### Supplied data
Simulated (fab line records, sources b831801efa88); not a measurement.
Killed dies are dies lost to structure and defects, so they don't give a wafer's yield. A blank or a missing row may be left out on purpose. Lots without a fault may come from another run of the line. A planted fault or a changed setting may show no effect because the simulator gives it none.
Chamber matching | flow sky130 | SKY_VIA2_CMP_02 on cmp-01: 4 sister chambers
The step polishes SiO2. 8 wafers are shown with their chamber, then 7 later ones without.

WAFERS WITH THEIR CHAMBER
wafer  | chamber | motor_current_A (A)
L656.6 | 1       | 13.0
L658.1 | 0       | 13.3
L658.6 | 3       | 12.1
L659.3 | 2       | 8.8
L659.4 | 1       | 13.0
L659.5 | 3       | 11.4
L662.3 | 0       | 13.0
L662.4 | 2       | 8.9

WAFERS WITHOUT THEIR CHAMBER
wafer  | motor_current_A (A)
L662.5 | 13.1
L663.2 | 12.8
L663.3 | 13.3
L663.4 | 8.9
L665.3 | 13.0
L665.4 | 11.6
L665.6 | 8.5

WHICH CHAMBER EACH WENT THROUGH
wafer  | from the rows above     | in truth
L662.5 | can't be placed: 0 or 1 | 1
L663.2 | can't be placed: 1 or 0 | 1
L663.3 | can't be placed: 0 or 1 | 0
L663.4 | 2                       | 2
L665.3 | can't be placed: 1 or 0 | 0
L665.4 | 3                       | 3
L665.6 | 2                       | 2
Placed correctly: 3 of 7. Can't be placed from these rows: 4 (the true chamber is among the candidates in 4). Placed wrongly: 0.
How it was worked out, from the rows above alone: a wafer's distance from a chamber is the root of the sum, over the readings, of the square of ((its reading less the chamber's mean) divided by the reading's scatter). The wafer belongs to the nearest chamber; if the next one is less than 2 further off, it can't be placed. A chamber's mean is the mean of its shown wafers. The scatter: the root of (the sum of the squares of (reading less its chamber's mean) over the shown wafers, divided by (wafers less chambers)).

### Work order
Look above for the line with "The step polishes" and the line with "L665.4 | 11.6". Retype those two lines and every line between them exactly, adding nothing.

### Written answer
The step polishes SiO2. 8 wafers are shown with their chamber, then 7 later ones without.

WAFERS WITH THEIR CHAMBER
wafer  | chamber | motor_current_A (A)
L656.6 | 1       | 13.0
L658.1 | 0       | 13.3
L658.6 | 3       | 12.1
L659.3 | 2       | 8.8
L659.4 | 1       | 13.0
L659.5 | 3       | 11.4
L662.3 | 0       | 13.0
L662.4 | 2       | 8.9

WAFERS WITHOUT THEIR CHAMBER
wafer  | motor_current_A (A)
L662.5 | 13.1
L663.2 | 12.8
L663.3 | 13.3
L663.4 | 8.9
L665.3 | 13.0
L665.4 | 11.6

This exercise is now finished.